• Work order: Output everything in the listing exactly.

Start of Supplied material
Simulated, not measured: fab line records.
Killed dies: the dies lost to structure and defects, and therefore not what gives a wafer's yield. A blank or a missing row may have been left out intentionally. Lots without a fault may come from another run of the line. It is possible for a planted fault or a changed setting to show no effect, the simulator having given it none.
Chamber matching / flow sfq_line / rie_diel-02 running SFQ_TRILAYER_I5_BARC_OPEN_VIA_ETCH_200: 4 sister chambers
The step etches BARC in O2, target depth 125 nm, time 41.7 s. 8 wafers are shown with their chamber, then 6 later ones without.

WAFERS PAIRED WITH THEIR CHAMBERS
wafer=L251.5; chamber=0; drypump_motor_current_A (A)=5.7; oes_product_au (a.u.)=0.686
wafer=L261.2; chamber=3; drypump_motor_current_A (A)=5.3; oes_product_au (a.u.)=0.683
End of Supplied material

• Task response:
Simulated, not measured: fab line records.
Killed dies: the dies lost to structure and defects, and therefore not what gives a wafer's yield. A blank or a missing row may have been left out intentionally. Lots without a fault may come from another run of the line. It is possible for a planted fault or a changed setting to show no effect, the simulator having given it none.
Chamber matching / flow sfq_line / rie_diel-02 running SFQ_TRILAYER_I5_BARC_OPEN_VIA_ETCH_200: 4 sister chambers
The step etches BARC in O2, target depth 125 nm, time 41.7 s. 8 wafers are shown with their chamber, then 6 later ones without.

WAFERS PAIRED WITH THEIR CHAMBERS
wafer=L251.5; chamber=0; drypump_motor_current_A (A)=5.7; oes_product_au (a.u.)=0.686
wafer=L261.2; chamber=3; drypump_motor_current_A (A)=5.3; oes_product_au (a.u.)=0.683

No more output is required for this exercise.